═════ Information

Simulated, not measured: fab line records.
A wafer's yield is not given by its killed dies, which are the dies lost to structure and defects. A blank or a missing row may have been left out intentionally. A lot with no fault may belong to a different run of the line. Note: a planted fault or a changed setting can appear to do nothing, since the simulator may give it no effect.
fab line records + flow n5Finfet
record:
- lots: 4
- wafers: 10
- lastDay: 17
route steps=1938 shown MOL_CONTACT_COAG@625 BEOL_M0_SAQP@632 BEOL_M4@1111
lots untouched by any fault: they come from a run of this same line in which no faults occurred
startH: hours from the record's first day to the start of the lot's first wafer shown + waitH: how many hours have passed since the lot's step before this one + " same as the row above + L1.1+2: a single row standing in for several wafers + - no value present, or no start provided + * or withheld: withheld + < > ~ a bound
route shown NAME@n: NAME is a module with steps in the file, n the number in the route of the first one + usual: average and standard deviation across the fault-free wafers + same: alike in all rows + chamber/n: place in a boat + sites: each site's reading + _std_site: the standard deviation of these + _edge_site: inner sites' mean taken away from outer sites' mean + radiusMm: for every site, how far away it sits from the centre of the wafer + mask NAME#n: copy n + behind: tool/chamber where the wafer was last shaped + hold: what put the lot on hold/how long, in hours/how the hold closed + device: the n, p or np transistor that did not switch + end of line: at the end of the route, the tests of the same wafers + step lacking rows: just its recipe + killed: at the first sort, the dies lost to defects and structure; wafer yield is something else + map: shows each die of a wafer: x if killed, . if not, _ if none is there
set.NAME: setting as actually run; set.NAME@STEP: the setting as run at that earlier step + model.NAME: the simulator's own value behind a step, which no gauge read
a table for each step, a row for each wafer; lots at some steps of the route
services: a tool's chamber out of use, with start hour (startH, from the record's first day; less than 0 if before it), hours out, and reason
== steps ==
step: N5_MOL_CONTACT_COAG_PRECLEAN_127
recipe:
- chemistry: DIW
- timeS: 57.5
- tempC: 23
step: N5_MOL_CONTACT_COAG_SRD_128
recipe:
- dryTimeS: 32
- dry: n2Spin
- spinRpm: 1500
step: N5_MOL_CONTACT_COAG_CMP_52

══════════

**Exercise**
Lines from the top of the entries above to the line that contains "route steps=1938 shown" should be set down exactly, please, with both ends kept and nothing added.

**Response**
Simulated, not measured: fab line records.
A wafer's yield is not given by its killed dies, which are the dies lost to structure and defects. A blank or a missing row may have been left out intentionally. A lot with no fault may belong to a different run of the line. Note: a planted fault or a changed setting can appear to do nothing, since the simulator may give it no effect.
fab line records + flow n5Finfet
record:
- lots: 4
- wafers: 10
- lastDay: 17
route steps=1938 shown MOL_CONTACT_COAG@625 BEOL_M0_SAQP@632 BEOL_M4@1111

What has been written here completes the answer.